• **Work order**:
What you return must be an exact copy of the lines in the listing below between the line holding "Means of the" and the line holding "Columns: A = TOP_METAL_ALCU_RS", inclusive, and nothing more.

-- Data excerpts follows --
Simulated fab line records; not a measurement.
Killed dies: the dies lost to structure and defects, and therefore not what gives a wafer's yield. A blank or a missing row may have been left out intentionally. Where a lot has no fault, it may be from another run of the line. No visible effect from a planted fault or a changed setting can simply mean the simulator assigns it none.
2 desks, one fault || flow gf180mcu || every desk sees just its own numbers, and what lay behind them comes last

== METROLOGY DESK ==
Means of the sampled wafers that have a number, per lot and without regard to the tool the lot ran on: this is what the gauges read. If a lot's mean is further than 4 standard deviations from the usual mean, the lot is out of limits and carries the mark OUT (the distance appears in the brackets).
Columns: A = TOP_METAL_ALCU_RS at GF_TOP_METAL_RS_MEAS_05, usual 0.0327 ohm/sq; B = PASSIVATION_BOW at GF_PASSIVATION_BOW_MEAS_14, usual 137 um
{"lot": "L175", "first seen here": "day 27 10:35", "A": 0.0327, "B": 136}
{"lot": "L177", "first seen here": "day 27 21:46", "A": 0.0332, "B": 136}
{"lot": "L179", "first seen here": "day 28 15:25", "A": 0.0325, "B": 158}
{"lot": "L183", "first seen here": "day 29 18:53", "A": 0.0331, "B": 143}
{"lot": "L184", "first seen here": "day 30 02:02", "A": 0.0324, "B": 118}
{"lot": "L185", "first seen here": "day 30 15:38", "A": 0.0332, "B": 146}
-- Data excerpts concluded --

• **Reply**:
Means of the sampled wafers that have a number, per lot and without regard to the tool the lot ran on: this is what the gauges read. If a lot's mean is further than 4 standard deviations from the usual mean, the lot is out of limits and carries the mark OUT (the distance appears in the brackets).
Columns: A = TOP_METAL_ALCU_RS at GF_TOP_METAL_RS_MEAS_05, usual 0.0327 ohm/sq; B = PASSIVATION_BOW at GF_PASSIVATION_BOW_MEAS_14, usual 137 um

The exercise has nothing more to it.